Work task — The expected output is every entry that follows, reproduced exactly.

*** Given entries ***

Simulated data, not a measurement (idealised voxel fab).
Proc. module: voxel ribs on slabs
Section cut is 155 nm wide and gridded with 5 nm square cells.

*** End of Given entries ***

Answer section —
Simulated data, not a measurement (idealised voxel fab).
Proc. module: voxel ribs on slabs
Section cut is 155 nm wide and gridded with 5 nm square cells.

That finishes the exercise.